■ **EXERCISE**
Reproduce the entire listing below verbatim.

■ **EXCERPTED RECORDS**
________
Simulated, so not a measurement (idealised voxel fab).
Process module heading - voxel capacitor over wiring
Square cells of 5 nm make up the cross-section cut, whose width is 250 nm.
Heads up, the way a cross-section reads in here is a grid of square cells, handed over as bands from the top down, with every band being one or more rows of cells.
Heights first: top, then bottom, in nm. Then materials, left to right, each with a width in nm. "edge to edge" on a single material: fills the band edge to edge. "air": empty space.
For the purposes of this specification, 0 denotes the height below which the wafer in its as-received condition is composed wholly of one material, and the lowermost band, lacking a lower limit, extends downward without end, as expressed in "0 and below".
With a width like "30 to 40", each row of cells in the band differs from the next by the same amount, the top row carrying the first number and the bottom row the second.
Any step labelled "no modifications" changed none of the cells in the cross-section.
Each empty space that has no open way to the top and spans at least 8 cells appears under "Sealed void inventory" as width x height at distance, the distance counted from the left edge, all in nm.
________

■ **WRITTEN RESPONSE**
Simulated, so not a measurement (idealised voxel fab).
Process module heading - voxel capacitor over wiring
Square cells of 5 nm make up the cross-section cut, whose width is 250 nm.
Heads up, the way a cross-section reads in here is a grid of square cells, handed over as bands from the top down, with every band being one or more rows of cells.
Heights first: top, then bottom, in nm. Then materials, left to right, each with a width in nm. "edge to edge" on a single material: fills the band edge to edge. "air": empty space.
For the purposes of this specification, 0 denotes the height below which the wafer in its as-received condition is composed wholly of one material, and the lowermost band, lacking a lower limit, extends downward without end, as expressed in "0 and below".
With a width like "30 to 40", each row of cells in the band differs from the next by the same amount, the top row carrying the first number and the bottom row the second.
Any step labelled "no modifications" changed none of the cells in the cross-section.
Each empty space that has no open way to the top and spans at least 8 cells appears under "Sealed void inventory" as width x height at distance, the distance counted from the left edge, all in nm.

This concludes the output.